- [Records shown]:
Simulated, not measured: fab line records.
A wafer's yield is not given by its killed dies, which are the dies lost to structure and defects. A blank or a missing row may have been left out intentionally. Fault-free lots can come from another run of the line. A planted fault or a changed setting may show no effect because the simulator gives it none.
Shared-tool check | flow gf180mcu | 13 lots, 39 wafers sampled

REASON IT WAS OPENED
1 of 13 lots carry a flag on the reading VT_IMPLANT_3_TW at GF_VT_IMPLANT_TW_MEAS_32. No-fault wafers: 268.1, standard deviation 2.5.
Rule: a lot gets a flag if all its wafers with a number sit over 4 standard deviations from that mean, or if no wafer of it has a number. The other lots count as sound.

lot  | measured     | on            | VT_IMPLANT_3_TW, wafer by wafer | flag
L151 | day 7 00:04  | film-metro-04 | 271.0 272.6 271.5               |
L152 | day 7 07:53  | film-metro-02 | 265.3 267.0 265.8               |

- [Assigned task]: Please return only the lines above, starting at the line that has "1 of 13 lots" and ending at the line that has "L151 | day 7", keeping both and leaving each one unchanged.

- [Task solution]:
1 of 13 lots carry a flag on the reading VT_IMPLANT_3_TW at GF_VT_IMPLANT_TW_MEAS_32. No-fault wafers: 268.1, standard deviation 2.5.
Rule: a lot gets a flag if all its wafers with a number sit over 4 standard deviations from that mean, or if no wafer of it has a number. The other lots count as sound.

lot  | measured     | on            | VT_IMPLANT_3_TW, wafer by wafer | flag
L151 | day 7 00:04  | film-metro-04 | 271.0 272.6 271.5               |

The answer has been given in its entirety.